■ LISTED RECORDS
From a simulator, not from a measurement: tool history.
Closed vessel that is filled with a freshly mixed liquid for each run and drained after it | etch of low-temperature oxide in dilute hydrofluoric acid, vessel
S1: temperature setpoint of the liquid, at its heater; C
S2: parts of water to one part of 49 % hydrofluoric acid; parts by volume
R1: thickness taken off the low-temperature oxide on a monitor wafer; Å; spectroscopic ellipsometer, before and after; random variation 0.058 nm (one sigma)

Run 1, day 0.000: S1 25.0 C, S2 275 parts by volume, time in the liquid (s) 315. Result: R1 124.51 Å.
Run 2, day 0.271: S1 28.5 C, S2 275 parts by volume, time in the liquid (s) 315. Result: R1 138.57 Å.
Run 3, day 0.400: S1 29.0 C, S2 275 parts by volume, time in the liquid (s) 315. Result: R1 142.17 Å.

■ WORK INSTRUCTION
Write out the records in full, exactly as they appear above.

■ REPLY
From a simulator, not from a measurement: tool history.
Closed vessel that is filled with a freshly mixed liquid for each run and drained after it | etch of low-temperature oxide in dilute hydrofluoric acid, vessel
S1: temperature setpoint of the liquid, at its heater; C
S2: parts of water to one part of 49 % hydrofluoric acid; parts by volume
R1: thickness taken off the low-temperature oxide on a monitor wafer; Å; spectroscopic ellipsometer, before and after; random variation 0.058 nm (one sigma)

Run 1, day 0.000: S1 25.0 C, S2 275 parts by volume, time in the liquid (s) 315. Result: R1 124.51 Å.
Run 2, day 0.271: S1 28.5 C, S2 275 parts by volume, time in the liquid (s) 315. Result: R1 138.57 Å.
Run 3, day 0.400: S1 29.0 C, S2 275 parts by volume, time in the liquid (s) 315. Result: R1 142.17 Å.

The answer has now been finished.